◆ Record extracts
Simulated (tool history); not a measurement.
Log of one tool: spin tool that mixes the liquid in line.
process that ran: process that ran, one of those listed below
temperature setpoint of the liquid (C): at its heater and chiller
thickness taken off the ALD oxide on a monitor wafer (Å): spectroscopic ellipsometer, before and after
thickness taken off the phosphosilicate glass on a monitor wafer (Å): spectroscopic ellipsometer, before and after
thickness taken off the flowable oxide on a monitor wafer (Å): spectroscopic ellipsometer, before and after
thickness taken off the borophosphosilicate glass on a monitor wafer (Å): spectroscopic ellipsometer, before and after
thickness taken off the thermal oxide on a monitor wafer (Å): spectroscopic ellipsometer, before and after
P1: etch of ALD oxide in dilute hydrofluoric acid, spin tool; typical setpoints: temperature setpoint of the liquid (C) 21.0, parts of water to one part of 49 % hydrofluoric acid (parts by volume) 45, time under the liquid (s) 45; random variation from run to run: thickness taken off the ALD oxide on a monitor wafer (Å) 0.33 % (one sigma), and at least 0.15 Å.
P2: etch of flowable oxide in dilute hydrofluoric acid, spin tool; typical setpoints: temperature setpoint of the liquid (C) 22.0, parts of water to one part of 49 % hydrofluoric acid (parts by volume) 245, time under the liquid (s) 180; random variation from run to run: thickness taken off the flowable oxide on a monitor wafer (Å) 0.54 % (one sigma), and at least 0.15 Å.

◆ Required action
Every entry must be set down again exactly as it reads.

◆ Written response
Simulated (tool history); not a measurement.
Log of one tool: spin tool that mixes the liquid in line.
process that ran: process that ran, one of those listed below
temperature setpoint of the liquid (C): at its heater and chiller
thickness taken off the ALD oxide on a monitor wafer (Å): spectroscopic ellipsometer, before and after
thickness taken off the phosphosilicate glass on a monitor wafer (Å): spectroscopic ellipsometer, before and after
thickness taken off the flowable oxide on a monitor wafer (Å): spectroscopic ellipsometer, before and after
thickness taken off the borophosphosilicate glass on a monitor wafer (Å): spectroscopic ellipsometer, before and after
thickness taken off the thermal oxide on a monitor wafer (Å): spectroscopic ellipsometer, before and after
P1: etch of ALD oxide in dilute hydrofluoric acid, spin tool; typical setpoints: temperature setpoint of the liquid (C) 21.0, parts of water to one part of 49 % hydrofluoric acid (parts by volume) 45, time under the liquid (s) 45; random variation from run to run: thickness taken off the ALD oxide on a monitor wafer (Å) 0.33 % (one sigma), and at least 0.15 Å.
P2: etch of flowable oxide in dilute hydrofluoric acid, spin tool; typical setpoints: temperature setpoint of the liquid (C) 22.0, parts of water to one part of 49 % hydrofluoric acid (parts by volume) 245, time under the liquid (s) 180; random variation from run to run: thickness taken off the flowable oxide on a monitor wafer (Å) 0.54 % (one sigma), and at least 0.15 Å.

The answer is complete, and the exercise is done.